▬▬▬▬▬▬▬▬▬▬

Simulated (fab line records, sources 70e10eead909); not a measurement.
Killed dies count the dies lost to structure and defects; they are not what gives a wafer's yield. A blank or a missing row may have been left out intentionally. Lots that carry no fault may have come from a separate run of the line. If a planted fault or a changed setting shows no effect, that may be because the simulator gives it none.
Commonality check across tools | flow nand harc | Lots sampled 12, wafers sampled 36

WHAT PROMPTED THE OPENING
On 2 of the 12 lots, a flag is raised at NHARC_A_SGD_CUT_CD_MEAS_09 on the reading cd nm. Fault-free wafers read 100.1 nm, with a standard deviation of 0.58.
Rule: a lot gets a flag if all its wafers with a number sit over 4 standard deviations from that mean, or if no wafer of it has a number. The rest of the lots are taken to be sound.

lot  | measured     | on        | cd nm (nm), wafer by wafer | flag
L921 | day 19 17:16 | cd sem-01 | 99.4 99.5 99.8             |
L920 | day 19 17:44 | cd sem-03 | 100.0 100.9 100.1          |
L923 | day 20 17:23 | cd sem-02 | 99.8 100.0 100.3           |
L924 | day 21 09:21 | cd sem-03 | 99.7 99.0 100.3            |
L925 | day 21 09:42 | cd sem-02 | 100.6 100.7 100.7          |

▬▬▬▬▬▬▬▬▬▬

TASK ITEM: Write out the material again, matching every line.

TASK SOLUTION:
Simulated (fab line records, sources 70e10eead909); not a measurement.
Killed dies count the dies lost to structure and defects; they are not what gives a wafer's yield. A blank or a missing row may have been left out intentionally. Lots that carry no fault may have come from a separate run of the line. If a planted fault or a changed setting shows no effect, that may be because the simulator gives it none.
Commonality check across tools | flow nand harc | Lots sampled 12, wafers sampled 36

WHAT PROMPTED THE OPENING
On 2 of the 12 lots, a flag is raised at NHARC_A_SGD_CUT_CD_MEAS_09 on the reading cd nm. Fault-free wafers read 100.1 nm, with a standard deviation of 0.58.
Rule: a lot gets a flag if all its wafers with a number sit over 4 standard deviations from that mean, or if no wafer of it has a number. The rest of the lots are taken to be sound.

lot  | measured     | on        | cd nm (nm), wafer by wafer | flag
L921 | day 19 17:16 | cd sem-01 | 99.4 99.5 99.8             |
L920 | day 19 17:44 | cd sem-03 | 100.0 100.9 100.1          |
L923 | day 20 17:23 | cd sem-02 | 99.8 100.0 100.3           |
L924 | day 21 09:21 | cd sem-03 | 99.7 99.0 100.3            |
L925 | day 21 09:42 | cd sem-02 | 100.6 100.7 100.7          |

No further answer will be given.